Action item:
Look below for the line holding "Log of one tool: closed" and the line holding "liquid_c: temperature setpoint". Transcribe exactly those lines and all lines between them, nothing more.

Stored data:
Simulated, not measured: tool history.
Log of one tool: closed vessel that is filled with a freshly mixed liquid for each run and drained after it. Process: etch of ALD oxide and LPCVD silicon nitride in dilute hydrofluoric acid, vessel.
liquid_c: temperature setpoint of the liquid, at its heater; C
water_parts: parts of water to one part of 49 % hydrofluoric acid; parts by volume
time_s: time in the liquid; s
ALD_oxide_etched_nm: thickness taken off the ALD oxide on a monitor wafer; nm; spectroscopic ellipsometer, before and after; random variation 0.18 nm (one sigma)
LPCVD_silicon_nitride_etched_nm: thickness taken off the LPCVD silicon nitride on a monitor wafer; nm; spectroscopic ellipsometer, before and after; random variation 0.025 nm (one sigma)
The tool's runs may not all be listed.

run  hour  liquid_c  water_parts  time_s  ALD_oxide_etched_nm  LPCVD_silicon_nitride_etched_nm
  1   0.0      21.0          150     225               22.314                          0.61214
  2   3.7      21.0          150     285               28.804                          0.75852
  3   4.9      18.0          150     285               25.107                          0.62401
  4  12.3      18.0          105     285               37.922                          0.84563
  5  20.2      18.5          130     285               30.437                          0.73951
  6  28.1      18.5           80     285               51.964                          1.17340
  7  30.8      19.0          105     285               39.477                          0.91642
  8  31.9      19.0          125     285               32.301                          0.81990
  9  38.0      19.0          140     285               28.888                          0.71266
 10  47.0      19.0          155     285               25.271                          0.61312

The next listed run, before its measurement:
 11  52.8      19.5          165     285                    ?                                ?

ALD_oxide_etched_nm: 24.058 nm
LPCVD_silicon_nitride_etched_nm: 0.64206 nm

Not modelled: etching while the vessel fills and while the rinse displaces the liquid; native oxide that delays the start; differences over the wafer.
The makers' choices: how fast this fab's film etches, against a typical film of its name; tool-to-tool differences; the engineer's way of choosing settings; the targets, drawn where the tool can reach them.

Exercise solution:
Log of one tool: closed vessel that is filled with a freshly mixed liquid for each run and drained after it. Process: etch of ALD oxide and LPCVD silicon nitride in dilute hydrofluoric acid, vessel.
liquid_c: temperature setpoint of the liquid, at its heater; C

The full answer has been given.